**Work order**
Copy out the data line by line exactly, from its start to the line bearing "FROM THE METROLOGY DESK", inclusive.

**Entries shown**
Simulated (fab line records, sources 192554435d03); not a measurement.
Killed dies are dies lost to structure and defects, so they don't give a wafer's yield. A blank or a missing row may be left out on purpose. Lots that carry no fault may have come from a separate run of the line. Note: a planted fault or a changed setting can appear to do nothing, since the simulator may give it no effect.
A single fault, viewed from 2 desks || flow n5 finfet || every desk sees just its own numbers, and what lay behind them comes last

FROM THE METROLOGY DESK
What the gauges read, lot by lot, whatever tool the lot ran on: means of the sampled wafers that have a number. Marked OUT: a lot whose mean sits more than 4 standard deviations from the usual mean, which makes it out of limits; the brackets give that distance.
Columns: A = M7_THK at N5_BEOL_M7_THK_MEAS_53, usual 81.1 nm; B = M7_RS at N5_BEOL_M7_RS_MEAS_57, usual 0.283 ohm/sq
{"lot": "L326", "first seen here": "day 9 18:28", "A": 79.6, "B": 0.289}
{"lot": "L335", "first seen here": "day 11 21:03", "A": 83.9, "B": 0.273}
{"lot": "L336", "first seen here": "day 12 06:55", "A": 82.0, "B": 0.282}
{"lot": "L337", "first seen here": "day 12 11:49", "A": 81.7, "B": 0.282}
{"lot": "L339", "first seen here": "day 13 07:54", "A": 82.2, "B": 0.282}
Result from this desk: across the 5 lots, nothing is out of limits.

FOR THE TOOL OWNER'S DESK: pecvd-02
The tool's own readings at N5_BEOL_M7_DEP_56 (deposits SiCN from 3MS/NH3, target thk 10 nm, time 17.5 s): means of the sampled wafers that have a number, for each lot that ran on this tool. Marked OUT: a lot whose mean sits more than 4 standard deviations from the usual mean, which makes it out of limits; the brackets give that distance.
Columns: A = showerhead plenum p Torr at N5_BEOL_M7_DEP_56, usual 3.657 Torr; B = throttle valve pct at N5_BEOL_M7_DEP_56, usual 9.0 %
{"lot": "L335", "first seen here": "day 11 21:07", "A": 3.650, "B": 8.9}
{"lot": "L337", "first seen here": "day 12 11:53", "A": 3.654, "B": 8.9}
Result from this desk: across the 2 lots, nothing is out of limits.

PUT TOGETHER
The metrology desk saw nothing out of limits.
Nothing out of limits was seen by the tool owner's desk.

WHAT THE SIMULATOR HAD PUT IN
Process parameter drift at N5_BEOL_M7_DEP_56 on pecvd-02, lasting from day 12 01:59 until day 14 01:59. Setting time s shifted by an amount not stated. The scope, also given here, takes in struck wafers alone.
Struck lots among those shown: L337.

**Response box**
Simulated (fab line records, sources 192554435d03); not a measurement.
Killed dies are dies lost to structure and defects, so they don't give a wafer's yield. A blank or a missing row may be left out on purpose. Lots that carry no fault may have come from a separate run of the line. Note: a planted fault or a changed setting can appear to do nothing, since the simulator may give it no effect.
A single fault, viewed from 2 desks || flow n5 finfet || every desk sees just its own numbers, and what lay behind them comes last

FROM THE METROLOGY DESK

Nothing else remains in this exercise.